== ACTION ITEM ==
Set down exactly the first line of the entries and every line after it, through the line with "source_w: source power; W".

== SUPPLIED RECORDS ==
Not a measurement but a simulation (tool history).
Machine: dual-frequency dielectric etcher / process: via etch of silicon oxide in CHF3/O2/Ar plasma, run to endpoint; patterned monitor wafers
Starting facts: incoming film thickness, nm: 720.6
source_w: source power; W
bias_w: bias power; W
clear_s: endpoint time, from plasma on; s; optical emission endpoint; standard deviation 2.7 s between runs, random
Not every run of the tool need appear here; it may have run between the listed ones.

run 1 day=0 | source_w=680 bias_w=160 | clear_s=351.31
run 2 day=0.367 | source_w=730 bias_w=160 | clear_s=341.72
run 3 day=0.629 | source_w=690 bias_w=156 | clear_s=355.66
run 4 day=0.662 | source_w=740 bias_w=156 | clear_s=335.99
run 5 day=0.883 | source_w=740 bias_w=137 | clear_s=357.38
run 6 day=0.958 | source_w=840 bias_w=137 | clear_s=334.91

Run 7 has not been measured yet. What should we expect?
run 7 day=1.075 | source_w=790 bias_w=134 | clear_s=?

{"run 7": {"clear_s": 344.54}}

== REPLY ==
Not a measurement but a simulation (tool history).
Machine: dual-frequency dielectric etcher / process: via etch of silicon oxide in CHF3/O2/Ar plasma, run to endpoint; patterned monitor wafers
Starting facts: incoming film thickness, nm: 720.6
source_w: source power; W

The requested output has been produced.